▶ **DATA EXTRACT**:
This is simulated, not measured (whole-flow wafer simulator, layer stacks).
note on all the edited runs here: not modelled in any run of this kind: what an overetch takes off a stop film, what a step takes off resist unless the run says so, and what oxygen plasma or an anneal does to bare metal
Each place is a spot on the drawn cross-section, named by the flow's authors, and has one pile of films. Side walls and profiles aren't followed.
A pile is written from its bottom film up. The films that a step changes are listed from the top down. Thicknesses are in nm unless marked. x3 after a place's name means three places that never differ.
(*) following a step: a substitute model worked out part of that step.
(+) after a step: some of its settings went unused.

▶ **ASSIGNMENT**: Each record above needs to be transcribed word for word.

▶ **EXERCISE SOLUTION**:
This is simulated, not measured (whole-flow wafer simulator, layer stacks).
note on all the edited runs here: not modelled in any run of this kind: what an overetch takes off a stop film, what a step takes off resist unless the run says so, and what oxygen plasma or an anneal does to bare metal
Each place is a spot on the drawn cross-section, named by the flow's authors, and has one pile of films. Side walls and profiles aren't followed.
A pile is written from its bottom film up. The films that a step changes are listed from the top down. Thicknesses are in nm unless marked. x3 after a place's name means three places that never differ.
(*) following a step: a substitute model worked out part of that step.
(+) after a step: some of its settings went unused.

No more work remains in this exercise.